### Required action
Beginning with the first line of the material, set down each line exactly as written, up to and including the line with "A step followed".

### Records provided
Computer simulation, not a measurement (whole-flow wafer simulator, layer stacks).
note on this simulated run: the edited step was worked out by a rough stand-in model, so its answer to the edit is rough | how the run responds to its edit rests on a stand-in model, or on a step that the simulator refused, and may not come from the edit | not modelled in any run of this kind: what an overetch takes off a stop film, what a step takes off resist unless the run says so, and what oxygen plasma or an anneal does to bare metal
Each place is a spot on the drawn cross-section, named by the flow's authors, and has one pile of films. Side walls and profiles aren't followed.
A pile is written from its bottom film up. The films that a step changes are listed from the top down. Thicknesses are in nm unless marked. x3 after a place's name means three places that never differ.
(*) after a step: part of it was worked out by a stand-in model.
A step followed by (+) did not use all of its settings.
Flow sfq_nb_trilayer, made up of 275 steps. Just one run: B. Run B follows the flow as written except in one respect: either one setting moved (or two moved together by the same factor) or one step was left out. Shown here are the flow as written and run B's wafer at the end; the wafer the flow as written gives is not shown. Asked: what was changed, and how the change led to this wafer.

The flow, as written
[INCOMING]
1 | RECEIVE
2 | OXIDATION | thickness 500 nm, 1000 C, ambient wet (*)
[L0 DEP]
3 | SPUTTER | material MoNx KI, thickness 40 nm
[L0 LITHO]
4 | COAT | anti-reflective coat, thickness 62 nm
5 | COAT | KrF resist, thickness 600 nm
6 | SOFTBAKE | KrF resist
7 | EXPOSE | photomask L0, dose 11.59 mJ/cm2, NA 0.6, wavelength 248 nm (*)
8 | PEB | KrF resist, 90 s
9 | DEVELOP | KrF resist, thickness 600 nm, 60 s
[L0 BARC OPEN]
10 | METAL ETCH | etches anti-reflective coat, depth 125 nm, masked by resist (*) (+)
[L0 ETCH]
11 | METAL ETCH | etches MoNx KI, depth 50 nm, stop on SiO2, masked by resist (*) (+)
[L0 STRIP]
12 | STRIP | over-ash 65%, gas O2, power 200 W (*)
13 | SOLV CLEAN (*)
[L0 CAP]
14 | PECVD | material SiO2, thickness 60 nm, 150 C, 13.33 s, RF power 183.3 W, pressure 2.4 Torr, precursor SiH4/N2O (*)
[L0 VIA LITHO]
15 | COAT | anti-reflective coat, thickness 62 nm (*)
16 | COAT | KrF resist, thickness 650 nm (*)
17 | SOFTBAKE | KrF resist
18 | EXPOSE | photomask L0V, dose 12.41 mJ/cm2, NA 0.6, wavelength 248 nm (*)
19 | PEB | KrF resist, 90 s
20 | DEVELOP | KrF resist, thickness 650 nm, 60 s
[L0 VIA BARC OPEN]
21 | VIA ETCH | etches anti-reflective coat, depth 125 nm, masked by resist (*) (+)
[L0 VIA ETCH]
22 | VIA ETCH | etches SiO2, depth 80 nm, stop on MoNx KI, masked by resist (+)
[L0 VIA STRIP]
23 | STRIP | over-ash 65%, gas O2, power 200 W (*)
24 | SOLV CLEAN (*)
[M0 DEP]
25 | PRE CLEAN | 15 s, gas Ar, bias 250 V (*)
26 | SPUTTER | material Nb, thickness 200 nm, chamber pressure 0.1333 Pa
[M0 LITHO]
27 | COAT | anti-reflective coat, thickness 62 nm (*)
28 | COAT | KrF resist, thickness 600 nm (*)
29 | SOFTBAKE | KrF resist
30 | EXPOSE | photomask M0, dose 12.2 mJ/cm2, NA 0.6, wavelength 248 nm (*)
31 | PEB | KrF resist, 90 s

### Exercise result
Computer simulation, not a measurement (whole-flow wafer simulator, layer stacks).
note on this simulated run: the edited step was worked out by a rough stand-in model, so its answer to the edit is rough | how the run responds to its edit rests on a stand-in model, or on a step that the simulator refused, and may not come from the edit | not modelled in any run of this kind: what an overetch takes off a stop film, what a step takes off resist unless the run says so, and what oxygen plasma or an anneal does to bare metal
Each place is a spot on the drawn cross-section, named by the flow's authors, and has one pile of films. Side walls and profiles aren't followed.
A pile is written from its bottom film up. The films that a step changes are listed from the top down. Thicknesses are in nm unless marked. x3 after a place's name means three places that never differ.
(*) after a step: part of it was worked out by a stand-in model.
A step followed by (+) did not use all of its settings.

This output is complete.